[Work order]
Could you write out the lines below exactly, beginning with the first and finishing with the one that contains "Within each band"?

[Information given]
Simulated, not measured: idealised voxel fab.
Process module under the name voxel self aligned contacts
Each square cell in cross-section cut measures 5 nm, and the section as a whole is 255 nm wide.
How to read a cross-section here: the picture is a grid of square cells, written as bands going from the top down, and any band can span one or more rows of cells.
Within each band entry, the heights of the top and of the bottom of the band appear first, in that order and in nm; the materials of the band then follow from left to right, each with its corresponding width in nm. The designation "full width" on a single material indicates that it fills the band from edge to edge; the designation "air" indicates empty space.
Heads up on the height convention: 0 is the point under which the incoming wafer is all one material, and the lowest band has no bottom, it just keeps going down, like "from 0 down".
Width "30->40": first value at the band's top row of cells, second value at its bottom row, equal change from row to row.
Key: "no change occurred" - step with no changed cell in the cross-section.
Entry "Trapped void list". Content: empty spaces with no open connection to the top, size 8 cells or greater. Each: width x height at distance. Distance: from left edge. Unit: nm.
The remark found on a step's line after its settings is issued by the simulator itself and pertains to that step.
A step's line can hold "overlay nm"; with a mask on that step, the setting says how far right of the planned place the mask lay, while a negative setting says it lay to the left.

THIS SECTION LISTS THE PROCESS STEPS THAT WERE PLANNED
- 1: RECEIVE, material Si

[Task solution]
Simulated, not measured: idealised voxel fab.
Process module under the name voxel self aligned contacts
Each square cell in cross-section cut measures 5 nm, and the section as a whole is 255 nm wide.
How to read a cross-section here: the picture is a grid of square cells, written as bands going from the top down, and any band can span one or more rows of cells.
Within each band entry, the heights of the top and of the bottom of the band appear first, in that order and in nm; the materials of the band then follow from left to right, each with its corresponding width in nm. The designation "full width" on a single material indicates that it fills the band from edge to edge; the designation "air" indicates empty space.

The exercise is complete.